Top of RECORD EXCERPTS
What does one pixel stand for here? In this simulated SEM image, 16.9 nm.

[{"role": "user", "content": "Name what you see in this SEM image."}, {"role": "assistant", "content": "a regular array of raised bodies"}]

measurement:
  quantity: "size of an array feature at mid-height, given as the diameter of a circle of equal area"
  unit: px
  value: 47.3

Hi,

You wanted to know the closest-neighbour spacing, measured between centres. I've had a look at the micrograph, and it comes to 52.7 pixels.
Bottom of RECORD EXCERPTS

EXERCISE. The material shown above is to be retyped in full, without alteration.

WRITTEN RESPONSE.
What does one pixel stand for here? In this simulated SEM image, 16.9 nm.

[{"role": "user", "content": "Name what you see in this SEM image."}, {"role": "assistant", "content": "a regular array of raised bodies"}]

measurement:
  quantity: "size of an array feature at mid-height, given as the diameter of a circle of equal area"
  unit: px
  value: 47.3

Hi,

You wanted to know the closest-neighbour spacing, measured between centres. I've had a look at the micrograph, and it comes to 52.7 pixels.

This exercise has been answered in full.